ASSIGNMENT. Below are entries. Copy exactly the lines running from the line that holds "(*) after a" to the line that holds "(+) after a", with both ends included.

INFORMATION.
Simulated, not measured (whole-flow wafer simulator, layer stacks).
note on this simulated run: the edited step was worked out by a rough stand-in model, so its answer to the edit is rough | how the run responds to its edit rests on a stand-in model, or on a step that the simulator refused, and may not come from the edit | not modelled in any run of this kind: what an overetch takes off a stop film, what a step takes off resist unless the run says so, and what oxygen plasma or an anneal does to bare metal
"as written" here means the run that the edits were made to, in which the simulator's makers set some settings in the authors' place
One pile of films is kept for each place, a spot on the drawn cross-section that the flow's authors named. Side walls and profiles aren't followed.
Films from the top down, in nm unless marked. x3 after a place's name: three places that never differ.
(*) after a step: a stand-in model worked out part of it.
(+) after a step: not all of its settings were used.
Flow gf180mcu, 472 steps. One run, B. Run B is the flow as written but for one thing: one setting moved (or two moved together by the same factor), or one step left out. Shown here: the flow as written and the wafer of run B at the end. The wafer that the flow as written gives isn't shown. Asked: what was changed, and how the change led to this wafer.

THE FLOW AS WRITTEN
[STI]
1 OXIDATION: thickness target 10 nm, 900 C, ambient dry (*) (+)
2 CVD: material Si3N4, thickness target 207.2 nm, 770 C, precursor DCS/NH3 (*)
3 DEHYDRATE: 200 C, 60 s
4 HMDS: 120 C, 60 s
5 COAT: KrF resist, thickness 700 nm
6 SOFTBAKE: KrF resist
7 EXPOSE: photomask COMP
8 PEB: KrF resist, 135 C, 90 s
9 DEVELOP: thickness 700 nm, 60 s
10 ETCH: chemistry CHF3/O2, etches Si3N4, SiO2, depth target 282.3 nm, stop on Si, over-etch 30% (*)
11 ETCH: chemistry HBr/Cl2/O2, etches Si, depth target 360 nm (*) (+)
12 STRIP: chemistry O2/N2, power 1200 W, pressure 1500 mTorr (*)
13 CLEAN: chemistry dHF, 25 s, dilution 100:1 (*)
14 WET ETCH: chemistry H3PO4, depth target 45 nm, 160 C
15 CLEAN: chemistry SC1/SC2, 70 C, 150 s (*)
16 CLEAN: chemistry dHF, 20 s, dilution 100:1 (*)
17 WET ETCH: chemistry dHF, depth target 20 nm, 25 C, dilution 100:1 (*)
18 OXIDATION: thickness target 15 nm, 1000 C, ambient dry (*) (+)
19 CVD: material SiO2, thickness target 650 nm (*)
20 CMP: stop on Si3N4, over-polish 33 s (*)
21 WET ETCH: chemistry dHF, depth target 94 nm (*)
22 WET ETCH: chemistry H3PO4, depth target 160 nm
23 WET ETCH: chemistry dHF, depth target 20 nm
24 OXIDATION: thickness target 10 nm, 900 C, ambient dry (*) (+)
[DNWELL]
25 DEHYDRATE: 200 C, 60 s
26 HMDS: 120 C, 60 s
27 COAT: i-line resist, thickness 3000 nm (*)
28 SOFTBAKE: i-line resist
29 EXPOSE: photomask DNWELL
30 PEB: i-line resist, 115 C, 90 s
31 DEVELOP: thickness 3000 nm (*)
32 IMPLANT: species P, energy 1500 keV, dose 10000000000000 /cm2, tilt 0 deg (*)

TASK RESULT.
(*) after a step: a stand-in model worked out part of it.
(+) after a step: not all of its settings were used.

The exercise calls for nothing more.